[[ Provided material open ]]

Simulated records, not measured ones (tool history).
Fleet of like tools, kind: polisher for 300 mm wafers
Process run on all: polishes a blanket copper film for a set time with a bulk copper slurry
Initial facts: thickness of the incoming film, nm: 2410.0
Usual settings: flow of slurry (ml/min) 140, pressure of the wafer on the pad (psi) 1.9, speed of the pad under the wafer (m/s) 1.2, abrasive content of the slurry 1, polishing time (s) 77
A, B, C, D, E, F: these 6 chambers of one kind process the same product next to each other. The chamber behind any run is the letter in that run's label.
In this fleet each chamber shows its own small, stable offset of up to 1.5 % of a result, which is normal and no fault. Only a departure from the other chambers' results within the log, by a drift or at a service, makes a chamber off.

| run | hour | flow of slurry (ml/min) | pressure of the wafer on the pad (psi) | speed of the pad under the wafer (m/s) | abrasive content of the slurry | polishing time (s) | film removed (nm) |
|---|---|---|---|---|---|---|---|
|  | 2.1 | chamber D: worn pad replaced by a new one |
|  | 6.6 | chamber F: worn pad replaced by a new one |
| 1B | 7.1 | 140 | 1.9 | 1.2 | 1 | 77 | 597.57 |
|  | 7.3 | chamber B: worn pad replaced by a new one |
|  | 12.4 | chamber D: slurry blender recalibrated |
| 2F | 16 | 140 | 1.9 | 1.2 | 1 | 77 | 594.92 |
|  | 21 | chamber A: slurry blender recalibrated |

[[ Provided material closed ]]

*Work task:*
Give each line of the records above again, unchanged.

*Response:*
Simulated records, not measured ones (tool history).
Fleet of like tools, kind: polisher for 300 mm wafers
Process run on all: polishes a blanket copper film for a set time with a bulk copper slurry
Initial facts: thickness of the incoming film, nm: 2410.0
Usual settings: flow of slurry (ml/min) 140, pressure of the wafer on the pad (psi) 1.9, speed of the pad under the wafer (m/s) 1.2, abrasive content of the slurry 1, polishing time (s) 77
A, B, C, D, E, F: these 6 chambers of one kind process the same product next to each other. The chamber behind any run is the letter in that run's label.
In this fleet each chamber shows its own small, stable offset of up to 1.5 % of a result, which is normal and no fault. Only a departure from the other chambers' results within the log, by a drift or at a service, makes a chamber off.

| run | hour | flow of slurry (ml/min) | pressure of the wafer on the pad (psi) | speed of the pad under the wafer (m/s) | abrasive content of the slurry | polishing time (s) | film removed (nm) |
|---|---|---|---|---|---|---|---|
|  | 2.1 | chamber D: worn pad replaced by a new one |
|  | 6.6 | chamber F: worn pad replaced by a new one |
| 1B | 7.1 | 140 | 1.9 | 1.2 | 1 | 77 | 597.57 |
|  | 7.3 | chamber B: worn pad replaced by a new one |
|  | 12.4 | chamber D: slurry blender recalibrated |
| 2F | 16 | 140 | 1.9 | 1.2 | 1 | 77 | 594.92 |
|  | 21 | chamber A: slurry blender recalibrated |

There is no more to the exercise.